Entries shown section start
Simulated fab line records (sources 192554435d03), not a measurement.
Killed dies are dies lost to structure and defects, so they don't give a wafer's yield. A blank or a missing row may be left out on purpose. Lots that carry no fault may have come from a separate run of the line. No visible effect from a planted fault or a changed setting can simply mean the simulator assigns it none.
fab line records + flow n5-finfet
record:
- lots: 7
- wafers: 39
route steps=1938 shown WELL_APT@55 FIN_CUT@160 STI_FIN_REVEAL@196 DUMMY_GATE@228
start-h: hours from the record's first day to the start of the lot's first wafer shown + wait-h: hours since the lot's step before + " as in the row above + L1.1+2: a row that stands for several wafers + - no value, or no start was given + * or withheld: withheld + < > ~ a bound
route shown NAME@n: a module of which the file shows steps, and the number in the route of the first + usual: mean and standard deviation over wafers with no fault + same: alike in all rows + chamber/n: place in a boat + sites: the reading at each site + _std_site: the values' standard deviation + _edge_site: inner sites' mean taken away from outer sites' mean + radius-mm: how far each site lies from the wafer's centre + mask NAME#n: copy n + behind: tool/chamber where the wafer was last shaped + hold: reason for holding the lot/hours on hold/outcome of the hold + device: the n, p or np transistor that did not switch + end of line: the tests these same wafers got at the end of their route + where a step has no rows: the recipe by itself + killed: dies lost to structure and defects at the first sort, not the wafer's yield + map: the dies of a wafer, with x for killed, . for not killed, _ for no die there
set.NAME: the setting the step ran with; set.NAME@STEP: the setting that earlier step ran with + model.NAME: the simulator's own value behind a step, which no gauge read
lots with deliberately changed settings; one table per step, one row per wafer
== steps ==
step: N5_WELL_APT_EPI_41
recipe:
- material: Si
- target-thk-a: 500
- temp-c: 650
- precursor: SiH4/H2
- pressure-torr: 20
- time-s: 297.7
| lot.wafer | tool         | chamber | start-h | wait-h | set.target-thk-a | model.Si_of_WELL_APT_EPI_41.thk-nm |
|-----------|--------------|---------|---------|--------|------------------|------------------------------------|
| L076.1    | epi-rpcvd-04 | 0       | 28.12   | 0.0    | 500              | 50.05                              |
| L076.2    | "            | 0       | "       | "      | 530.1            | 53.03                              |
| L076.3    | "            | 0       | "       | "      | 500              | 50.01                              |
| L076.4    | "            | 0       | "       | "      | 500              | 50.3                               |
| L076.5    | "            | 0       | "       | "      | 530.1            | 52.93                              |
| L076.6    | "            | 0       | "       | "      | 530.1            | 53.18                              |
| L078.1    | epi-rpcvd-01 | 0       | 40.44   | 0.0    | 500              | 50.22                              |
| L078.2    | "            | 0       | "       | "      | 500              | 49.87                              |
Entries shown section end

▸ **Task item**: Could you please copy the lines of the listing above exactly, from its first line through the line bearing "route steps=1938 shown", and nothing more?

▸ **Task answer**:
Simulated fab line records (sources 192554435d03), not a measurement.
Killed dies are dies lost to structure and defects, so they don't give a wafer's yield. A blank or a missing row may be left out on purpose. Lots that carry no fault may have come from a separate run of the line. No visible effect from a planted fault or a changed setting can simply mean the simulator assigns it none.
fab line records + flow n5-finfet
record:
- lots: 7
- wafers: 39
route steps=1938 shown WELL_APT@55 FIN_CUT@160 STI_FIN_REVEAL@196 DUMMY_GATE@228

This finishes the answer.